* Data extract
# # # # #

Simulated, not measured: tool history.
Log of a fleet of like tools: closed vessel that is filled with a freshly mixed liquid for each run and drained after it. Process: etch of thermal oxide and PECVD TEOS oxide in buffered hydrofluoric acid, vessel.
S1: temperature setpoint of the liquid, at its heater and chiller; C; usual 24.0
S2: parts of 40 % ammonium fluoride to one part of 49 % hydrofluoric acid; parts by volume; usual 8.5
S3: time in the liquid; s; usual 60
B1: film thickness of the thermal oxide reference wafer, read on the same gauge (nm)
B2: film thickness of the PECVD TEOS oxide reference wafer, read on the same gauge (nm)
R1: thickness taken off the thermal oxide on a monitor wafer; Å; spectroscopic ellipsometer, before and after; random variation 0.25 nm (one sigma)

# # # # #

* Requirement
Repeat the material in full, exactly as written.

* Written answer
Simulated, not measured: tool history.
Log of a fleet of like tools: closed vessel that is filled with a freshly mixed liquid for each run and drained after it. Process: etch of thermal oxide and PECVD TEOS oxide in buffered hydrofluoric acid, vessel.
S1: temperature setpoint of the liquid, at its heater and chiller; C; usual 24.0
S2: parts of 40 % ammonium fluoride to one part of 49 % hydrofluoric acid; parts by volume; usual 8.5
S3: time in the liquid; s; usual 60
B1: film thickness of the thermal oxide reference wafer, read on the same gauge (nm)
B2: film thickness of the PECVD TEOS oxide reference wafer, read on the same gauge (nm)
R1: thickness taken off the thermal oxide on a monitor wafer; Å; spectroscopic ellipsometer, before and after; random variation 0.25 nm (one sigma)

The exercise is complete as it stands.